• BRIEF: When responding, copy every record below exactly as it appears.

• GIVEN RECORDS:
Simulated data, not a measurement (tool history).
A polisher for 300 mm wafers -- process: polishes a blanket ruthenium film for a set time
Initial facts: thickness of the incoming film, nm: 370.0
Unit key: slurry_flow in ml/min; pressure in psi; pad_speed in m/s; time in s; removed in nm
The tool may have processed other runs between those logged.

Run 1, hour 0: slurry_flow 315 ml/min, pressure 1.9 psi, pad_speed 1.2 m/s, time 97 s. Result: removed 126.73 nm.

• WRITTEN ANSWER:
Simulated data, not a measurement (tool history).
A polisher for 300 mm wafers -- process: polishes a blanket ruthenium film for a set time
Initial facts: thickness of the incoming film, nm: 370.0
Unit key: slurry_flow in ml/min; pressure in psi; pad_speed in m/s; time in s; removed in nm
The tool may have processed other runs between those logged.

Run 1, hour 0: slurry_flow 315 ml/min, pressure 1.9 psi, pad_speed 1.2 m/s, time 97 s. Result: removed 126.73 nm.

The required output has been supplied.